Required action. Transcribe word for word the lines below from the line with "A pile is written" through the line with "(*) following a", ends included.

******

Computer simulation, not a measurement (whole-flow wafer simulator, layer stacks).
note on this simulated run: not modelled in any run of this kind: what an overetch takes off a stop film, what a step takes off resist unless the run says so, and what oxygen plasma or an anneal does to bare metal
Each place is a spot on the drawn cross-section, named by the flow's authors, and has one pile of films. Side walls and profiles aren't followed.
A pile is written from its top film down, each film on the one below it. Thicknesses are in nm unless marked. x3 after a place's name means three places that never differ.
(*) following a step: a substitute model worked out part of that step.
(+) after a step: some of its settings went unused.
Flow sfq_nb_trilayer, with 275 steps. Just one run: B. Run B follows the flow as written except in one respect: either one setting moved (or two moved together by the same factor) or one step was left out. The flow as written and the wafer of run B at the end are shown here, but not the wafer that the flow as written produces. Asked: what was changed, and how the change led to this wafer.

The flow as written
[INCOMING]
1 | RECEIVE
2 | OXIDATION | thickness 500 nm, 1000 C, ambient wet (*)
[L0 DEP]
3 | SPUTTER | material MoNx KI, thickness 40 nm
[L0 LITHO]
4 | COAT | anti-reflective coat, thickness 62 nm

******

Written answer.
A pile is written from its top film down, each film on the one below it. Thicknesses are in nm unless marked. x3 after a place's name means three places that never differ.
(*) following a step: a substitute model worked out part of that step.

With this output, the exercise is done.